__Supplied records__:
- Opening Delimiter -

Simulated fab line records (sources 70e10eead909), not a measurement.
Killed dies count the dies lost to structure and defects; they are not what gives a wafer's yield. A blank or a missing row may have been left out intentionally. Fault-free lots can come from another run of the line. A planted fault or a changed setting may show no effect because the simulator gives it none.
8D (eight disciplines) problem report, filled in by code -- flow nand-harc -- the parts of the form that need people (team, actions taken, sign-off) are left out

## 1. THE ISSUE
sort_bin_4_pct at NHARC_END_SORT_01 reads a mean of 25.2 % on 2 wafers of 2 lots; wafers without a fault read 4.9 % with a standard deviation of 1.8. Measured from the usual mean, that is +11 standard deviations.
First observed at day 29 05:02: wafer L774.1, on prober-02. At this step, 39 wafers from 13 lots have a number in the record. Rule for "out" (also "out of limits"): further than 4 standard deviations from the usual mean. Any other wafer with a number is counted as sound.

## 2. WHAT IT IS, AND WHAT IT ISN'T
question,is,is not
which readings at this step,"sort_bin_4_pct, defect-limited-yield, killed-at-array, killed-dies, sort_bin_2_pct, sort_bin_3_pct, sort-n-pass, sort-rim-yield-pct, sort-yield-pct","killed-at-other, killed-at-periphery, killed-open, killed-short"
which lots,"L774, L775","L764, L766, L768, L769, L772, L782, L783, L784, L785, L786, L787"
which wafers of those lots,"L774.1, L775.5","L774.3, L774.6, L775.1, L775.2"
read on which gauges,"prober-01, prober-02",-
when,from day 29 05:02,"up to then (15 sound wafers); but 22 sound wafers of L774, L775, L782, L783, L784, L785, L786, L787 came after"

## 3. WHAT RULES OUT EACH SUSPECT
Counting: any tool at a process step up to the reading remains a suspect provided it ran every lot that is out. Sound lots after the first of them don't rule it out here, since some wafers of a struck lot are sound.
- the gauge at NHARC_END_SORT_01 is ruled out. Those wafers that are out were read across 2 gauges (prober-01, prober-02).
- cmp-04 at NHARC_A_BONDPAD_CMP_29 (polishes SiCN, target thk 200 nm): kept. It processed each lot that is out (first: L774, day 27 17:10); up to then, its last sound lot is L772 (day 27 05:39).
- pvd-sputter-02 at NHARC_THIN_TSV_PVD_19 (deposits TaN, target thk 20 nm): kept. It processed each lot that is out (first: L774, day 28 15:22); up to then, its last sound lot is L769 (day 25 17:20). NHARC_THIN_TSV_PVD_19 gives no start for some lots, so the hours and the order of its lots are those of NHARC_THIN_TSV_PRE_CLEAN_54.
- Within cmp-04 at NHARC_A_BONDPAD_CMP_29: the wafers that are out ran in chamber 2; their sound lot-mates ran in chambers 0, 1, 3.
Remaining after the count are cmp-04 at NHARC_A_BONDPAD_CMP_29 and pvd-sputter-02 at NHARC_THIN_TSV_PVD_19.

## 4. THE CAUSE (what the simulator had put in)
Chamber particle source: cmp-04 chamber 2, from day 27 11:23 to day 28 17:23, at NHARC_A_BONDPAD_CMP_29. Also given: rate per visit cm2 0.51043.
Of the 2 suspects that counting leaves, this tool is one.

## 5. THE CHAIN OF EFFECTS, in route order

- Closing Delimiter -

Above are the entries. Output exactly the lines beginning with the line that has "which readings at" and ending with the line that has "read on which".

__Task solution__:
which readings at this step,"sort_bin_4_pct, defect-limited-yield, killed-at-array, killed-dies, sort_bin_2_pct, sort_bin_3_pct, sort-n-pass, sort-rim-yield-pct, sort-yield-pct","killed-at-other, killed-at-periphery, killed-open, killed-short"
which lots,"L774, L775","L764, L766, L768, L769, L772, L782, L783, L784, L785, L786, L787"
which wafers of those lots,"L774.1, L775.5","L774.3, L774.6, L775.1, L775.2"
read on which gauges,"prober-01, prober-02",-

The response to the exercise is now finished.